For this exercise, restate word for word only the lines from the first line of the data to the line containing "run 2C hour=10.2".

BEGIN Data extracts

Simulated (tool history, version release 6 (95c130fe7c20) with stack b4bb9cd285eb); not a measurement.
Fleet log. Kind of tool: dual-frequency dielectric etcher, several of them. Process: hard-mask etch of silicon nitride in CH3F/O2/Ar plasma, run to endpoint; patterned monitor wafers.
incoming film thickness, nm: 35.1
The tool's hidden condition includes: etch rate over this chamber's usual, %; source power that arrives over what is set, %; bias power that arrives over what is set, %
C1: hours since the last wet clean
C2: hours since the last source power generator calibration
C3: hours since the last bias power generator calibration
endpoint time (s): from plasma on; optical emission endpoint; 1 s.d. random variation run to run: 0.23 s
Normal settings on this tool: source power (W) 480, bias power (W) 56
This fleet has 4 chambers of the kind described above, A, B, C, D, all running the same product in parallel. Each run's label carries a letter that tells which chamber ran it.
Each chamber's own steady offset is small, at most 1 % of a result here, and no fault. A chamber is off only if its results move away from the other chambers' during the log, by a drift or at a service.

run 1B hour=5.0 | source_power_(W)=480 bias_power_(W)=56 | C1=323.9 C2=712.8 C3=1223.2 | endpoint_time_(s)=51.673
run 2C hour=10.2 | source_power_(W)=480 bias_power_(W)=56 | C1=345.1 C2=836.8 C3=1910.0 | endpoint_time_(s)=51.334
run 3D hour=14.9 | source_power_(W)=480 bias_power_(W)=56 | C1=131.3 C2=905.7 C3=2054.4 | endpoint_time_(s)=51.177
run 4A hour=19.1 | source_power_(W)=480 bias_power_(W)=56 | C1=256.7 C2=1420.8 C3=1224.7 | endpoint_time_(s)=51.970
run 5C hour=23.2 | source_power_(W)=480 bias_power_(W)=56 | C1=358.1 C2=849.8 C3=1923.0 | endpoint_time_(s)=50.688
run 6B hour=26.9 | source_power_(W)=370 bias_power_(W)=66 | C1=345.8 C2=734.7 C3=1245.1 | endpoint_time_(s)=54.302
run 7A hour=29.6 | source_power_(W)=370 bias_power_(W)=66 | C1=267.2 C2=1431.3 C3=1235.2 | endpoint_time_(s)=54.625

END Data extracts

• Task output
Simulated (tool history, version release 6 (95c130fe7c20) with stack b4bb9cd285eb); not a measurement.
Fleet log. Kind of tool: dual-frequency dielectric etcher, several of them. Process: hard-mask etch of silicon nitride in CH3F/O2/Ar plasma, run to endpoint; patterned monitor wafers.
incoming film thickness, nm: 35.1
The tool's hidden condition includes: etch rate over this chamber's usual, %; source power that arrives over what is set, %; bias power that arrives over what is set, %
C1: hours since the last wet clean
C2: hours since the last source power generator calibration
C3: hours since the last bias power generator calibration
endpoint time (s): from plasma on; optical emission endpoint; 1 s.d. random variation run to run: 0.23 s
Normal settings on this tool: source power (W) 480, bias power (W) 56
This fleet has 4 chambers of the kind described above, A, B, C, D, all running the same product in parallel. Each run's label carries a letter that tells which chamber ran it.
Each chamber's own steady offset is small, at most 1 % of a result here, and no fault. A chamber is off only if its results move away from the other chambers' during the log, by a drift or at a service.

run 1B hour=5.0 | source_power_(W)=480 bias_power_(W)=56 | C1=323.9 C2=712.8 C3=1223.2 | endpoint_time_(s)=51.673
run 2C hour=10.2 | source_power_(W)=480 bias_power_(W)=56 | C1=345.1 C2=836.8 C3=1910.0 | endpoint_time_(s)=51.334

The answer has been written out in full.